=====

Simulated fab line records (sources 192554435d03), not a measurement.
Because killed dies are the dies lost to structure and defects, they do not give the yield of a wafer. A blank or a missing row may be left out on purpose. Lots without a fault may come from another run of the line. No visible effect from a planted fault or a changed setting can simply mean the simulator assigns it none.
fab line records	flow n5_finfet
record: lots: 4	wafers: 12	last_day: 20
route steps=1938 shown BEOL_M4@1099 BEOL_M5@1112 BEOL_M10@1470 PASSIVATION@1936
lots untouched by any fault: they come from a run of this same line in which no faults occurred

=====

**Assignment:** Repeat each entry exactly as it was given.

**Reply:**
Simulated fab line records (sources 192554435d03), not a measurement.
Because killed dies are the dies lost to structure and defects, they do not give the yield of a wafer. A blank or a missing row may be left out on purpose. Lots without a fault may come from another run of the line. No visible effect from a planted fault or a changed setting can simply mean the simulator assigns it none.
fab line records	flow n5_finfet
record: lots: 4	wafers: 12	last_day: 20
route steps=1938 shown BEOL_M4@1099 BEOL_M5@1112 BEOL_M10@1470 PASSIVATION@1936
lots untouched by any fault: they come from a run of this same line in which no faults occurred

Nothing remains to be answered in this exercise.